**GIVEN RECORDS:**

============================================================

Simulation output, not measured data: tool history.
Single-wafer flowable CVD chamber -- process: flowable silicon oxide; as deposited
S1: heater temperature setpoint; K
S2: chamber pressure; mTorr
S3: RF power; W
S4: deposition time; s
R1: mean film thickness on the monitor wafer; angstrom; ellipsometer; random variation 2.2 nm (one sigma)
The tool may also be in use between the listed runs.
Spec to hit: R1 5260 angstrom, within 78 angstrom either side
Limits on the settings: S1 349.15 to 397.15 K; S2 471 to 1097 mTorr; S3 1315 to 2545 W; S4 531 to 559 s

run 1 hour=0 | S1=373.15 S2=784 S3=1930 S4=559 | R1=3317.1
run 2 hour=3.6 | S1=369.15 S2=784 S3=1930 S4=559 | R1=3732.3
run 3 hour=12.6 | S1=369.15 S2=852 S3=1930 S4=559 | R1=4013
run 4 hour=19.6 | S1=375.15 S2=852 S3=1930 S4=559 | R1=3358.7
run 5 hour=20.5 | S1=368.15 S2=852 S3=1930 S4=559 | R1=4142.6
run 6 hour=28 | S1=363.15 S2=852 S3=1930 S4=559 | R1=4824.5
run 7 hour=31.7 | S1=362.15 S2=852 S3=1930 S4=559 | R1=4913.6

============================================================

**ACTIVITY:**
From the line holding "S2: chamber pressure; mTorr" to the line holding "run 1 hour=0", inclusive, restate each line above exactly as written.

**TASK RESPONSE:**
S2: chamber pressure; mTorr
S3: RF power; W
S4: deposition time; s
R1: mean film thickness on the monitor wafer; angstrom; ellipsometer; random variation 2.2 nm (one sigma)
The tool may also be in use between the listed runs.
Spec to hit: R1 5260 angstrom, within 78 angstrom either side
Limits on the settings: S1 349.15 to 397.15 K; S2 471 to 1097 mTorr; S3 1315 to 2545 W; S4 531 to 559 s

run 1 hour=0 | S1=373.15 S2=784 S3=1930 S4=559 | R1=3317.1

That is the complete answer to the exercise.